§ DATA EXTRACT:
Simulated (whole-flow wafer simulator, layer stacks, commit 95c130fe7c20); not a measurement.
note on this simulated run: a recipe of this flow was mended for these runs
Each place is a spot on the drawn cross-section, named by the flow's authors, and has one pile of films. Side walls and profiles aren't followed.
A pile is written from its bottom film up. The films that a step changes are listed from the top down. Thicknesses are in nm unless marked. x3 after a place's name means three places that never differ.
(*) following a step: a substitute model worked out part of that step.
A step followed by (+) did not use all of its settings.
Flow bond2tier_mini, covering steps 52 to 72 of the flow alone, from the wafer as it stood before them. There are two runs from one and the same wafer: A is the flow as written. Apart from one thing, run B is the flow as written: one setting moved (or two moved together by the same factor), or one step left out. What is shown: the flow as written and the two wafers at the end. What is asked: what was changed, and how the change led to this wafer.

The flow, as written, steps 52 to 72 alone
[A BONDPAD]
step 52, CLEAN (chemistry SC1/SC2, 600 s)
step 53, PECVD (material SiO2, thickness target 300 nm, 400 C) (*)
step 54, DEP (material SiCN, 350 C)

§ TASK ITEM:
Through the line that contains "note on this", copy the material above exactly, beginning at its first line and including nothing more.

§ REPLY:
Simulated (whole-flow wafer simulator, layer stacks, commit 95c130fe7c20); not a measurement.
note on this simulated run: a recipe of this flow was mended for these runs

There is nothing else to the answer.